RECORD EXCERPTS
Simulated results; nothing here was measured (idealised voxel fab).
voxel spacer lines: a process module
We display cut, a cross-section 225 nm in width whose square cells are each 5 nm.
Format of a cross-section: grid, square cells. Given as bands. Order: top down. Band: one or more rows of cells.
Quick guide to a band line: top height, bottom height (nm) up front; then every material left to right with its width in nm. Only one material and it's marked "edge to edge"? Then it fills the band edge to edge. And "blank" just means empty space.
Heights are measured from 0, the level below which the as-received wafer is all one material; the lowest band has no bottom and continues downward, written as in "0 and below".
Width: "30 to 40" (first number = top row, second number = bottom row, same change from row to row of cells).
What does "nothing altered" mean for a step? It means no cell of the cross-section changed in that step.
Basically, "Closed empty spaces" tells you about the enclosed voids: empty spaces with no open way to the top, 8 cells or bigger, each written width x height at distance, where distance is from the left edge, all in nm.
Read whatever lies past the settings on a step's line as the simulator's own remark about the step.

ACTIVITY
Repeat the data above. Change nothing.

WRITTEN REPLY
Simulated results; nothing here was measured (idealised voxel fab).
voxel spacer lines: a process module
We display cut, a cross-section 225 nm in width whose square cells are each 5 nm.
Format of a cross-section: grid, square cells. Given as bands. Order: top down. Band: one or more rows of cells.
Quick guide to a band line: top height, bottom height (nm) up front; then every material left to right with its width in nm. Only one material and it's marked "edge to edge"? Then it fills the band edge to edge. And "blank" just means empty space.
Heights are measured from 0, the level below which the as-received wafer is all one material; the lowest band has no bottom and continues downward, written as in "0 and below".
Width: "30 to 40" (first number = top row, second number = bottom row, same change from row to row of cells).
What does "nothing altered" mean for a step? It means no cell of the cross-section changed in that step.
Basically, "Closed empty spaces" tells you about the enclosed voids: empty spaces with no open way to the top, 8 cells or bigger, each written width x height at distance, where distance is from the left edge, all in nm.
Read whatever lies past the settings on a step's line as the simulator's own remark about the step.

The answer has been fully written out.